Extract the full listing below without altering a single character.

----- Information provided -----

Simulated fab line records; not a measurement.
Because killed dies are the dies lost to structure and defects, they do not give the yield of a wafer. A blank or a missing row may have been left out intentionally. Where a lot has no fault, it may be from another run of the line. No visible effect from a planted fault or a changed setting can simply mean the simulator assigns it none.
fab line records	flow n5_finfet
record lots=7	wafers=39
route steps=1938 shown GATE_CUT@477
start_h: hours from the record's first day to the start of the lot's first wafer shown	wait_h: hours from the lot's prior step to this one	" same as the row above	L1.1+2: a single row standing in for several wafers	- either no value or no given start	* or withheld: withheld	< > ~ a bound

-----

- _Your response_:
Simulated fab line records; not a measurement.
Because killed dies are the dies lost to structure and defects, they do not give the yield of a wafer. A blank or a missing row may have been left out intentionally. Where a lot has no fault, it may be from another run of the line. No visible effect from a planted fault or a changed setting can simply mean the simulator assigns it none.
fab line records	flow n5_finfet
record lots=7	wafers=39
route steps=1938 shown GATE_CUT@477
start_h: hours from the record's first day to the start of the lot's first wafer shown	wait_h: hours from the lot's prior step to this one	" same as the row above	L1.1+2: a single row standing in for several wafers	- either no value or no given start	* or withheld: withheld	< > ~ a bound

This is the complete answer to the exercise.